Retype exactly the lines that run from the start of the data to the line holding "Units: removed_centre in", including both, and only those.

Dataset extract:
⁂

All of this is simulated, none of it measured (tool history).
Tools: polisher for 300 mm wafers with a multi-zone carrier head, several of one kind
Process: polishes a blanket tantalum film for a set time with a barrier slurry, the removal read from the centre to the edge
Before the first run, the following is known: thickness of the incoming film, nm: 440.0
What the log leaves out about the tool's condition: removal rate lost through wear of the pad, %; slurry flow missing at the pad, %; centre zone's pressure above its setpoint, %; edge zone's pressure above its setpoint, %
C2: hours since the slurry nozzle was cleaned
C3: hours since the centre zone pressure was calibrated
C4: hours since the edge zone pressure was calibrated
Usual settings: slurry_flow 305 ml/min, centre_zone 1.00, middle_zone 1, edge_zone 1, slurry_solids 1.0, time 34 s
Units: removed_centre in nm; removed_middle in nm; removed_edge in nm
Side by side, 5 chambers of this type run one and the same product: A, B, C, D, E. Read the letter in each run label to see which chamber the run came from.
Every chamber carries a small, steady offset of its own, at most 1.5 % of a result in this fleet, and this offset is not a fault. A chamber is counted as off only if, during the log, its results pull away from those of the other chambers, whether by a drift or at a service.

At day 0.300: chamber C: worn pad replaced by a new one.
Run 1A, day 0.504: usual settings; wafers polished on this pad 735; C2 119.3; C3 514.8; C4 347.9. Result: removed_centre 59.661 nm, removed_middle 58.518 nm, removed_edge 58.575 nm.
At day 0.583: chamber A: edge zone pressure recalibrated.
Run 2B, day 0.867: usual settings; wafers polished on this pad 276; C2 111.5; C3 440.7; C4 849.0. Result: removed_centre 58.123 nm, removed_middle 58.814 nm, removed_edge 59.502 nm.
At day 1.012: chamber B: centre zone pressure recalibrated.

⁂

Problem solution:
All of this is simulated, none of it measured (tool history).
Tools: polisher for 300 mm wafers with a multi-zone carrier head, several of one kind
Process: polishes a blanket tantalum film for a set time with a barrier slurry, the removal read from the centre to the edge
Before the first run, the following is known: thickness of the incoming film, nm: 440.0
What the log leaves out about the tool's condition: removal rate lost through wear of the pad, %; slurry flow missing at the pad, %; centre zone's pressure above its setpoint, %; edge zone's pressure above its setpoint, %
C2: hours since the slurry nozzle was cleaned
C3: hours since the centre zone pressure was calibrated
C4: hours since the edge zone pressure was calibrated
Usual settings: slurry_flow 305 ml/min, centre_zone 1.00, middle_zone 1, edge_zone 1, slurry_solids 1.0, time 34 s
Units: removed_centre in nm; removed_middle in nm; removed_edge in nm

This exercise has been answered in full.